(The data)

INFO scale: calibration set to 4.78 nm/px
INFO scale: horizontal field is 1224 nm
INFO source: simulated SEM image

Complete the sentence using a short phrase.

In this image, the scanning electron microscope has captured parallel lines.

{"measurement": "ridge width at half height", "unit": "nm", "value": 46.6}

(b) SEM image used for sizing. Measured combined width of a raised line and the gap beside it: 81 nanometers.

(End The data)

Work instruction – Once you have read the records above, output each of them verbatim.

Answer space –
INFO scale: calibration set to 4.78 nm/px
INFO scale: horizontal field is 1224 nm
INFO source: simulated SEM image

Complete the sentence using a short phrase.

In this image, the scanning electron microscope has captured parallel lines.

{"measurement": "ridge width at half height", "unit": "nm", "value": 46.6}

(b) SEM image used for sizing. Measured combined width of a raised line and the gap beside it: 81 nanometers.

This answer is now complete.